[Start of section]
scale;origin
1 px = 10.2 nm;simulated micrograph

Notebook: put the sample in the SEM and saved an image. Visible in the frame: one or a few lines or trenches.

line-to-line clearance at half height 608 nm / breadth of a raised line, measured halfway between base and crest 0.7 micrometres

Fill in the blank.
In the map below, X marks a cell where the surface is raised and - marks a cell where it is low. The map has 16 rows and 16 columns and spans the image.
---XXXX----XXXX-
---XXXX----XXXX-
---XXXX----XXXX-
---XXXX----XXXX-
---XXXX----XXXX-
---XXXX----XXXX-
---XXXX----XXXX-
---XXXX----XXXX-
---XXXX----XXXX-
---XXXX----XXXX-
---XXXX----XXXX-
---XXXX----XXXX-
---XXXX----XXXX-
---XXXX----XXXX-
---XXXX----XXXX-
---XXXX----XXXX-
[End of section]

_Exercise_.
Your reply must contain exactly the lines from the first line of the data through the line holding "Fill in the blank.", and nothing more.

_Written response_.
scale;origin
1 px = 10.2 nm;simulated micrograph

Notebook: put the sample in the SEM and saved an image. Visible in the frame: one or a few lines or trenches.

line-to-line clearance at half height 608 nm / breadth of a raised line, measured halfway between base and crest 0.7 micrometres

Fill in the blank.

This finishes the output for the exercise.